——————

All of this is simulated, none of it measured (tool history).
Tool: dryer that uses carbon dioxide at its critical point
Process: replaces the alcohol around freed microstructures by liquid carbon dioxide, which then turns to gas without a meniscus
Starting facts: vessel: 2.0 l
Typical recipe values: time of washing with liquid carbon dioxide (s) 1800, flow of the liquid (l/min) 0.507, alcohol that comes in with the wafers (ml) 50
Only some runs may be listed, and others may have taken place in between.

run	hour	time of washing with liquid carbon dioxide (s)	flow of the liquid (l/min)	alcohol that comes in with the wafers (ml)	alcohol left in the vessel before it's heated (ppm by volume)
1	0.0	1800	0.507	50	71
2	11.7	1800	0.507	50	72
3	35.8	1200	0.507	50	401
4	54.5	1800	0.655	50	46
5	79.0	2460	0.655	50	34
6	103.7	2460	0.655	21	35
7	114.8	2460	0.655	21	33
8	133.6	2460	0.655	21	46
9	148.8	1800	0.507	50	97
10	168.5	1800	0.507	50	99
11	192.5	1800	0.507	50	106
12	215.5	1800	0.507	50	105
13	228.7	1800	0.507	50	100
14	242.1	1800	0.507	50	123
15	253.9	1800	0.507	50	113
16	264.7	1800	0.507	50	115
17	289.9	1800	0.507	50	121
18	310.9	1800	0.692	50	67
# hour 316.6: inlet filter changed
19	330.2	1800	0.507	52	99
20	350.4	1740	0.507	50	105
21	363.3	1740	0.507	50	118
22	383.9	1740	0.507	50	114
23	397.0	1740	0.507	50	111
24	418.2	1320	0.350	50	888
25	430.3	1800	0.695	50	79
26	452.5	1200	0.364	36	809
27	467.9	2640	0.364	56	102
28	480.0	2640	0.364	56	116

——————

Transcribe the entries above exactly.

__TASK ANSWER__:
All of this is simulated, none of it measured (tool history).
Tool: dryer that uses carbon dioxide at its critical point
Process: replaces the alcohol around freed microstructures by liquid carbon dioxide, which then turns to gas without a meniscus
Starting facts: vessel: 2.0 l
Typical recipe values: time of washing with liquid carbon dioxide (s) 1800, flow of the liquid (l/min) 0.507, alcohol that comes in with the wafers (ml) 50
Only some runs may be listed, and others may have taken place in between.

run	hour	time of washing with liquid carbon dioxide (s)	flow of the liquid (l/min)	alcohol that comes in with the wafers (ml)	alcohol left in the vessel before it's heated (ppm by volume)
1	0.0	1800	0.507	50	71
2	11.7	1800	0.507	50	72
3	35.8	1200	0.507	50	401
4	54.5	1800	0.655	50	46
5	79.0	2460	0.655	50	34
6	103.7	2460	0.655	21	35
7	114.8	2460	0.655	21	33
8	133.6	2460	0.655	21	46
9	148.8	1800	0.507	50	97
10	168.5	1800	0.507	50	99
11	192.5	1800	0.507	50	106
12	215.5	1800	0.507	50	105
13	228.7	1800	0.507	50	100
14	242.1	1800	0.507	50	123
15	253.9	1800	0.507	50	113
16	264.7	1800	0.507	50	115
17	289.9	1800	0.507	50	121
18	310.9	1800	0.692	50	67
# hour 316.6: inlet filter changed
19	330.2	1800	0.507	52	99
20	350.4	1740	0.507	50	105
21	363.3	1740	0.507	50	118
22	383.9	1740	0.507	50	114
23	397.0	1740	0.507	50	111
24	418.2	1320	0.350	50	888
25	430.3	1800	0.695	50	79
26	452.5	1200	0.364	36	809
27	467.9	2640	0.364	56	102
28	480.0	2640	0.364	56	116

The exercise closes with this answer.